• [Entries supplied]
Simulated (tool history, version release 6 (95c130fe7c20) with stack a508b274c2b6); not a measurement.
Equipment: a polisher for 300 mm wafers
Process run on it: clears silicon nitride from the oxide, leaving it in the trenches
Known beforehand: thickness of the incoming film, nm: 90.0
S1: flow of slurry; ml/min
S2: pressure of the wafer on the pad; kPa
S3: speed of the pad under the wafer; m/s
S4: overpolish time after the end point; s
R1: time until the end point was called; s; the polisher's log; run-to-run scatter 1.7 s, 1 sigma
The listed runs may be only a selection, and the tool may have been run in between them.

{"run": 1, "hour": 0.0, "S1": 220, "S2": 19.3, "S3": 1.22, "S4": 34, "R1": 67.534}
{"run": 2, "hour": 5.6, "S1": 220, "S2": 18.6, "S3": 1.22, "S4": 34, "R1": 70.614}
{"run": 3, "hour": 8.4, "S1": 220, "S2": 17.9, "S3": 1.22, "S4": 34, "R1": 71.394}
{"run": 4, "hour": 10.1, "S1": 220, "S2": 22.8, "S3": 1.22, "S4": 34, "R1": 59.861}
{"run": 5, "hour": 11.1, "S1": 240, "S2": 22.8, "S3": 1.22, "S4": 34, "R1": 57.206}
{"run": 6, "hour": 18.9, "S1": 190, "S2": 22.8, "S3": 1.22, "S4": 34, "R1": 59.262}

• [Required action] Your output should be an exact copy of the lines from the top of the listing above to the line with "The listed runs", both ends included.

• [Worked solution]
Simulated (tool history, version release 6 (95c130fe7c20) with stack a508b274c2b6); not a measurement.
Equipment: a polisher for 300 mm wafers
Process run on it: clears silicon nitride from the oxide, leaving it in the trenches
Known beforehand: thickness of the incoming film, nm: 90.0
S1: flow of slurry; ml/min
S2: pressure of the wafer on the pad; kPa
S3: speed of the pad under the wafer; m/s
S4: overpolish time after the end point; s
R1: time until the end point was called; s; the polisher's log; run-to-run scatter 1.7 s, 1 sigma
The listed runs may be only a selection, and the tool may have been run in between them.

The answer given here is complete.